_ _ _ _

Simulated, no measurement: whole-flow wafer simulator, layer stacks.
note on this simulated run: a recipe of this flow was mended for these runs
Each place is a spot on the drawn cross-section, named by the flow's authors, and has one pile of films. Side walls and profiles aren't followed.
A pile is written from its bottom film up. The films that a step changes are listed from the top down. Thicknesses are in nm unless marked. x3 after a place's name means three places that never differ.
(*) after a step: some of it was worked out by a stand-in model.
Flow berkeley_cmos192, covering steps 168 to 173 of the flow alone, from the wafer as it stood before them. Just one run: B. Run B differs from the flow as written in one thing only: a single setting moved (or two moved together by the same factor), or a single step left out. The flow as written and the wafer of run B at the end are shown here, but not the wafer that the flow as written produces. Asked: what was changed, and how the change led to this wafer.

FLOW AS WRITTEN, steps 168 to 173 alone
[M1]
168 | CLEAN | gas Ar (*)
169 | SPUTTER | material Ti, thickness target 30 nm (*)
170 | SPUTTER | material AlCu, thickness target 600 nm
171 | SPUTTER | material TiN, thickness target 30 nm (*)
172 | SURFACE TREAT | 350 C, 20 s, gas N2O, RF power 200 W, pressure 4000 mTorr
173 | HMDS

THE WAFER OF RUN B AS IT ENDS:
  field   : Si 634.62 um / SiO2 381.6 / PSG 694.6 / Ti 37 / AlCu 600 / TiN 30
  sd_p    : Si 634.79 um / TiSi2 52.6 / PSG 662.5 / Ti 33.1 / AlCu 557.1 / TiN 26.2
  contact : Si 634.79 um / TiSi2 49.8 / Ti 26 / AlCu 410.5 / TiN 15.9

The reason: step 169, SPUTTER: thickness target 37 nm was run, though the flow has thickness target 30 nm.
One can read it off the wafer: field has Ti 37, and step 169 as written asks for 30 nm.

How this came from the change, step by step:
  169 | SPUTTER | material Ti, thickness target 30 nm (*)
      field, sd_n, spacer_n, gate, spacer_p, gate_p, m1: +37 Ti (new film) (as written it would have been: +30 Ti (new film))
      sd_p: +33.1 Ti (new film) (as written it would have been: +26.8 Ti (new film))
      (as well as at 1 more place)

_ _ _ _

**ASSIGNMENT:** Only the lines from the start of the material through the line bearing "(*) after a" are needed, restated exactly, with both end lines included.

**TASK RESULT:**
Simulated, no measurement: whole-flow wafer simulator, layer stacks.
note on this simulated run: a recipe of this flow was mended for these runs
Each place is a spot on the drawn cross-section, named by the flow's authors, and has one pile of films. Side walls and profiles aren't followed.
A pile is written from its bottom film up. The films that a step changes are listed from the top down. Thicknesses are in nm unless marked. x3 after a place's name means three places that never differ.
(*) after a step: some of it was worked out by a stand-in model.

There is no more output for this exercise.